*Activity*:
Reproduce all of the data, making sure that no line differs from the original.

-------------------------
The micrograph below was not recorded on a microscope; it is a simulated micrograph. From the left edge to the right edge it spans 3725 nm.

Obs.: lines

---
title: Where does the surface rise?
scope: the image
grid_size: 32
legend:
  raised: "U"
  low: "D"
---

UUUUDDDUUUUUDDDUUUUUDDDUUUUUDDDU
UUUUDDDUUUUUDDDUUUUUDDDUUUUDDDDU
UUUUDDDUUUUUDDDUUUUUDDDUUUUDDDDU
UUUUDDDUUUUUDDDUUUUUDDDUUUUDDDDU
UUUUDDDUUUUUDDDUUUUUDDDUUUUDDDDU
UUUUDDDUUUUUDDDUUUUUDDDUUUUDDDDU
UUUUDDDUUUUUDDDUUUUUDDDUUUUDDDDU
-------------------------

*Problem solution*:
The micrograph below was not recorded on a microscope; it is a simulated micrograph. From the left edge to the right edge it spans 3725 nm.

Obs.: lines

---
title: Where does the surface rise?
scope: the image
grid_size: 32
legend:
  raised: "U"
  low: "D"
---

UUUUDDDUUUUUDDDUUUUUDDDUUUUUDDDU
UUUUDDDUUUUUDDDUUUUUDDDUUUUDDDDU
UUUUDDDUUUUUDDDUUUUUDDDUUUUDDDDU
UUUUDDDUUUUUDDDUUUUUDDDUUUUDDDDU
UUUUDDDUUUUUDDDUUUUUDDDUUUUDDDDU
UUUUDDDUUUUUDDDUUUUUDDDUUUUDDDDU
UUUUDDDUUUUUDDDUUUUUDDDUUUUDDDDU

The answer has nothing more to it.